▶ _EXERCISE_: Quote exactly, and only, the lines of the material below from the line with "L385 | pvd_sputter-03, day" through the line with "L391 | pvd_sputter-04, day".

════════════════════

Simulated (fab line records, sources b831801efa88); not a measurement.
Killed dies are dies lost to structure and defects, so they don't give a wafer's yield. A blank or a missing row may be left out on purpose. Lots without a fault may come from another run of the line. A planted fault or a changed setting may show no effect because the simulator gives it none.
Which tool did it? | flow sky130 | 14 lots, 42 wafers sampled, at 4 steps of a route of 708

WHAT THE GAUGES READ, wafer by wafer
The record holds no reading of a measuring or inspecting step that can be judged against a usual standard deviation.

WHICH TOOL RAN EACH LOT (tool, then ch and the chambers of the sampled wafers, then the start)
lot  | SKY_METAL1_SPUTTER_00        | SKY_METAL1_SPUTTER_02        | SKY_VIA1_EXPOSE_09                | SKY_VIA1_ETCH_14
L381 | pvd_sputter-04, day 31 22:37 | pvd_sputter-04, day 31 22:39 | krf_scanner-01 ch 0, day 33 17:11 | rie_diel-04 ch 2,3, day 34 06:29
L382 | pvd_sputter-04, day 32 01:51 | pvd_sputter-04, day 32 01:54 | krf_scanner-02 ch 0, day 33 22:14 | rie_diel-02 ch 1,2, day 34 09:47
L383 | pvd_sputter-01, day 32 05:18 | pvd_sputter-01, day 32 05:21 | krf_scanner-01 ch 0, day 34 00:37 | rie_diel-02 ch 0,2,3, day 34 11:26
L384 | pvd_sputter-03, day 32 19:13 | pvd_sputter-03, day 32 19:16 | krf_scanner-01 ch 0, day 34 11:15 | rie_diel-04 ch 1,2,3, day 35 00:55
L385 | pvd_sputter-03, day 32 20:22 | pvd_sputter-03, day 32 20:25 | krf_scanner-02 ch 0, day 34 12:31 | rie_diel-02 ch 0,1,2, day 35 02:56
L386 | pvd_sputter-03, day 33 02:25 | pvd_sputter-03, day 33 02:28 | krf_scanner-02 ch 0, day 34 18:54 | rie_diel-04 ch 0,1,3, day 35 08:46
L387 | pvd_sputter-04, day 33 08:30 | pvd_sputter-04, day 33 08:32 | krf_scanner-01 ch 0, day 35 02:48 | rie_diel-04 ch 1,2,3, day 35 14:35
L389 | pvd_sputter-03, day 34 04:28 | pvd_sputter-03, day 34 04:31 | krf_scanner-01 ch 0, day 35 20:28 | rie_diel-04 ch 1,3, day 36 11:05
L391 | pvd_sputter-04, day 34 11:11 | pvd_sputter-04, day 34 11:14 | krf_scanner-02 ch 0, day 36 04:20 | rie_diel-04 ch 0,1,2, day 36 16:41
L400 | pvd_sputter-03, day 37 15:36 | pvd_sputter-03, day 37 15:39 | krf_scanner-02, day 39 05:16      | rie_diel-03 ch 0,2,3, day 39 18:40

════════════════════

▶ _RESPONSE_:
L385 | pvd_sputter-03, day 32 20:22 | pvd_sputter-03, day 32 20:25 | krf_scanner-02 ch 0, day 34 12:31 | rie_diel-02 ch 0,1,2, day 35 02:56
L386 | pvd_sputter-03, day 33 02:25 | pvd_sputter-03, day 33 02:28 | krf_scanner-02 ch 0, day 34 18:54 | rie_diel-04 ch 0,1,3, day 35 08:46
L387 | pvd_sputter-04, day 33 08:30 | pvd_sputter-04, day 33 08:32 | krf_scanner-01 ch 0, day 35 02:48 | rie_diel-04 ch 1,2,3, day 35 14:35
L389 | pvd_sputter-03, day 34 04:28 | pvd_sputter-03, day 34 04:31 | krf_scanner-01 ch 0, day 35 20:28 | rie_diel-04 ch 1,3, day 36 11:05
L391 | pvd_sputter-04, day 34 11:11 | pvd_sputter-04, day 34 11:14 | krf_scanner-02 ch 0, day 36 04:20 | rie_diel-04 ch 0,1,2, day 36 16:41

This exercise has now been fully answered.